▶ [Work task] The line containing "R3: thickness taken" marks the end: write out exactly every line from the first line of the data below through that line, and only those.

▶ [Raw data]
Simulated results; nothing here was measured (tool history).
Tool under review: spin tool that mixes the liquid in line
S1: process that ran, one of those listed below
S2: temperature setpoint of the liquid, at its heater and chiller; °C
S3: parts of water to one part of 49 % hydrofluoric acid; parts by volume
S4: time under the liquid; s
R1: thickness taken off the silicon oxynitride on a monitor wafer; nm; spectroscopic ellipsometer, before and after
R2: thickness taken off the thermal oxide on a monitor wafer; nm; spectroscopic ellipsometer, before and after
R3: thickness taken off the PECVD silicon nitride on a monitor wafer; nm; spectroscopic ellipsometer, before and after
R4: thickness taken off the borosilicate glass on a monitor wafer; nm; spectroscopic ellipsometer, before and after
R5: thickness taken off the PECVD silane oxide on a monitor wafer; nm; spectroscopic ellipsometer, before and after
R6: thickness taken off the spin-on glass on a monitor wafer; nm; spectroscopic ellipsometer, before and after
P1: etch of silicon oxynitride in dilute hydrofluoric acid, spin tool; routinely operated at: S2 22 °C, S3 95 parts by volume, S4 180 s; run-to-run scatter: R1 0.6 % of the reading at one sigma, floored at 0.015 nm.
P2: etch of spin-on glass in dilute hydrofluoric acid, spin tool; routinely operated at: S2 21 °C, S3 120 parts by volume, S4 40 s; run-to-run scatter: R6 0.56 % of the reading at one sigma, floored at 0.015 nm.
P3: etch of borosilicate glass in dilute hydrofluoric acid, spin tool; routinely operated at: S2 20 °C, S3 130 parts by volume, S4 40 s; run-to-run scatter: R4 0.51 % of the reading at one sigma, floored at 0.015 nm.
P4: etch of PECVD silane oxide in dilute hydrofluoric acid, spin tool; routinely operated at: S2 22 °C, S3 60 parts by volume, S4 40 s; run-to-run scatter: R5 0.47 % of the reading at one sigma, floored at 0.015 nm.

▶ [Exercise answer]
Simulated results; nothing here was measured (tool history).
Tool under review: spin tool that mixes the liquid in line
S1: process that ran, one of those listed below
S2: temperature setpoint of the liquid, at its heater and chiller; °C
S3: parts of water to one part of 49 % hydrofluoric acid; parts by volume
S4: time under the liquid; s
R1: thickness taken off the silicon oxynitride on a monitor wafer; nm; spectroscopic ellipsometer, before and after
R2: thickness taken off the thermal oxide on a monitor wafer; nm; spectroscopic ellipsometer, before and after
R3: thickness taken off the PECVD silicon nitride on a monitor wafer; nm; spectroscopic ellipsometer, before and after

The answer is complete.